WORK REQUEST = Retype all of the data without changing a single word.

- - - -
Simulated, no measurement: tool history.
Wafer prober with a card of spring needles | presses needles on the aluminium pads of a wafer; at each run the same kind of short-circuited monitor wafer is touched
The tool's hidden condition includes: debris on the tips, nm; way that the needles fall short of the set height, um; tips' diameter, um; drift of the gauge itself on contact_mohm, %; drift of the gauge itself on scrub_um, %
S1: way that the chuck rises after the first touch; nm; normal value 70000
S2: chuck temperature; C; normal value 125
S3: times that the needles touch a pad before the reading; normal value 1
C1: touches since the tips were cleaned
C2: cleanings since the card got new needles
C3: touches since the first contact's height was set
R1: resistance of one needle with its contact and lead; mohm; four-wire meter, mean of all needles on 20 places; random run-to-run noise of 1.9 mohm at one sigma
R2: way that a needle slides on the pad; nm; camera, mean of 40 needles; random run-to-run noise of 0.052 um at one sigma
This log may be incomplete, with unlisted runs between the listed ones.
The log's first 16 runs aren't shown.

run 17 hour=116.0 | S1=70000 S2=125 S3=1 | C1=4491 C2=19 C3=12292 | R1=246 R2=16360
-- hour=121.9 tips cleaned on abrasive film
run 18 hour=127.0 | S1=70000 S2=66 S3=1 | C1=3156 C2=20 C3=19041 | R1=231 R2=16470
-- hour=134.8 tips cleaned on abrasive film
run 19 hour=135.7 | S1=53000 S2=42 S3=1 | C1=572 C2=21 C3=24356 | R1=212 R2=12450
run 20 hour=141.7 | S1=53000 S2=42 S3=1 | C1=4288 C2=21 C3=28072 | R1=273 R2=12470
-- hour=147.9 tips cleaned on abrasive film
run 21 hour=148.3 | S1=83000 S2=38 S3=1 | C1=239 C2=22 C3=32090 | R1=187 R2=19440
- - - -

PROBLEM SOLUTION =
Simulated, no measurement: tool history.
Wafer prober with a card of spring needles | presses needles on the aluminium pads of a wafer; at each run the same kind of short-circuited monitor wafer is touched
The tool's hidden condition includes: debris on the tips, nm; way that the needles fall short of the set height, um; tips' diameter, um; drift of the gauge itself on contact_mohm, %; drift of the gauge itself on scrub_um, %
S1: way that the chuck rises after the first touch; nm; normal value 70000
S2: chuck temperature; C; normal value 125
S3: times that the needles touch a pad before the reading; normal value 1
C1: touches since the tips were cleaned
C2: cleanings since the card got new needles
C3: touches since the first contact's height was set
R1: resistance of one needle with its contact and lead; mohm; four-wire meter, mean of all needles on 20 places; random run-to-run noise of 1.9 mohm at one sigma
R2: way that a needle slides on the pad; nm; camera, mean of 40 needles; random run-to-run noise of 0.052 um at one sigma
This log may be incomplete, with unlisted runs between the listed ones.
The log's first 16 runs aren't shown.

run 17 hour=116.0 | S1=70000 S2=125 S3=1 | C1=4491 C2=19 C3=12292 | R1=246 R2=16360
-- hour=121.9 tips cleaned on abrasive film
run 18 hour=127.0 | S1=70000 S2=66 S3=1 | C1=3156 C2=20 C3=19041 | R1=231 R2=16470
-- hour=134.8 tips cleaned on abrasive film
run 19 hour=135.7 | S1=53000 S2=42 S3=1 | C1=572 C2=21 C3=24356 | R1=212 R2=12450
run 20 hour=141.7 | S1=53000 S2=42 S3=1 | C1=4288 C2=21 C3=28072 | R1=273 R2=12470
-- hour=147.9 tips cleaned on abrasive film
run 21 hour=148.3 | S1=83000 S2=38 S3=1 | C1=239 C2=22 C3=32090 | R1=187 R2=19440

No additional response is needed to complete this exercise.